TASK ITEM —
Set all the entries down again, unaltered.

STUDY MATERIAL —
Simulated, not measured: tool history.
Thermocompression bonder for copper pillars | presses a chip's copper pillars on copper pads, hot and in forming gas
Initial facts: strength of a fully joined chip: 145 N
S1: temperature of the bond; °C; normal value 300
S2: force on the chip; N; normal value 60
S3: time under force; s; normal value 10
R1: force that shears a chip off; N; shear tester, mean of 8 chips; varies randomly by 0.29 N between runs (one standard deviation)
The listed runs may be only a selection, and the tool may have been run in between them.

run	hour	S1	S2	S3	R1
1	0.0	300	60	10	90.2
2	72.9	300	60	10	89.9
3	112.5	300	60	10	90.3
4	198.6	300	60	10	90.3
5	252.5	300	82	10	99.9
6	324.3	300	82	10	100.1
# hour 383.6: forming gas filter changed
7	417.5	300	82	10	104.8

ANSWER AREA —
Simulated, not measured: tool history.
Thermocompression bonder for copper pillars | presses a chip's copper pillars on copper pads, hot and in forming gas
Initial facts: strength of a fully joined chip: 145 N
S1: temperature of the bond; °C; normal value 300
S2: force on the chip; N; normal value 60
S3: time under force; s; normal value 10
R1: force that shears a chip off; N; shear tester, mean of 8 chips; varies randomly by 0.29 N between runs (one standard deviation)
The listed runs may be only a selection, and the tool may have been run in between them.

run	hour	S1	S2	S3	R1
1	0.0	300	60	10	90.2
2	72.9	300	60	10	89.9
3	112.5	300	60	10	90.3
4	198.6	300	60	10	90.3
5	252.5	300	82	10	99.9
6	324.3	300	82	10	100.1
# hour 383.6: forming gas filter changed
7	417.5	300	82	10	104.8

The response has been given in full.